ENTRIES SUPPLIED ::
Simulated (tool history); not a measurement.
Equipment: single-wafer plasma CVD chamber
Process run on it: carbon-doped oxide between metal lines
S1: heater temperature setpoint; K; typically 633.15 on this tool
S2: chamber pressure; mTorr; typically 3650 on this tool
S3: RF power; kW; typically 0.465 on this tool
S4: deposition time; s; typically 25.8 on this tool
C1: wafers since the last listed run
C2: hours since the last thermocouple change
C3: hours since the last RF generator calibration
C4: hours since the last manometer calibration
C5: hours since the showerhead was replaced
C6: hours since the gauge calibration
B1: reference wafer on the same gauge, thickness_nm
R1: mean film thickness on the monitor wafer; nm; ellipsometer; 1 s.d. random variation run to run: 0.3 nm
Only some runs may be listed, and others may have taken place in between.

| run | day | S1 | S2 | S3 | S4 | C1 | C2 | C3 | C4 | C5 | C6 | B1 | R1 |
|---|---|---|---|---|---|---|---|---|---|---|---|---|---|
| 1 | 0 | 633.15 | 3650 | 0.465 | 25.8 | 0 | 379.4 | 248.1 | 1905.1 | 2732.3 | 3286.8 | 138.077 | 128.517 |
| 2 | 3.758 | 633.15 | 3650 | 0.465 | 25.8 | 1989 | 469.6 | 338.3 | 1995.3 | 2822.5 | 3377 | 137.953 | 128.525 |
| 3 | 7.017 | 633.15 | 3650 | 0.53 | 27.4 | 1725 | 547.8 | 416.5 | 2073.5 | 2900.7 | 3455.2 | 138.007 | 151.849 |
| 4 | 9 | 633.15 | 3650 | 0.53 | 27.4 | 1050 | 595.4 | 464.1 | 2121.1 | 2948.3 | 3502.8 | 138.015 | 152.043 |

WORK TASK :: The whole listing above, line by line, is to be retyped exactly.

EXERCISE ANSWER ::
Simulated (tool history); not a measurement.
Equipment: single-wafer plasma CVD chamber
Process run on it: carbon-doped oxide between metal lines
S1: heater temperature setpoint; K; typically 633.15 on this tool
S2: chamber pressure; mTorr; typically 3650 on this tool
S3: RF power; kW; typically 0.465 on this tool
S4: deposition time; s; typically 25.8 on this tool
C1: wafers since the last listed run
C2: hours since the last thermocouple change
C3: hours since the last RF generator calibration
C4: hours since the last manometer calibration
C5: hours since the showerhead was replaced
C6: hours since the gauge calibration
B1: reference wafer on the same gauge, thickness_nm
R1: mean film thickness on the monitor wafer; nm; ellipsometer; 1 s.d. random variation run to run: 0.3 nm
Only some runs may be listed, and others may have taken place in between.

| run | day | S1 | S2 | S3 | S4 | C1 | C2 | C3 | C4 | C5 | C6 | B1 | R1 |
|---|---|---|---|---|---|---|---|---|---|---|---|---|---|
| 1 | 0 | 633.15 | 3650 | 0.465 | 25.8 | 0 | 379.4 | 248.1 | 1905.1 | 2732.3 | 3286.8 | 138.077 | 128.517 |
| 2 | 3.758 | 633.15 | 3650 | 0.465 | 25.8 | 1989 | 469.6 | 338.3 | 1995.3 | 2822.5 | 3377 | 137.953 | 128.525 |
| 3 | 7.017 | 633.15 | 3650 | 0.53 | 27.4 | 1725 | 547.8 | 416.5 | 2073.5 | 2900.7 | 3455.2 | 138.007 | 151.849 |
| 4 | 9 | 633.15 | 3650 | 0.53 | 27.4 | 1050 | 595.4 | 464.1 | 2121.1 | 2948.3 | 3502.8 | 138.015 | 152.043 |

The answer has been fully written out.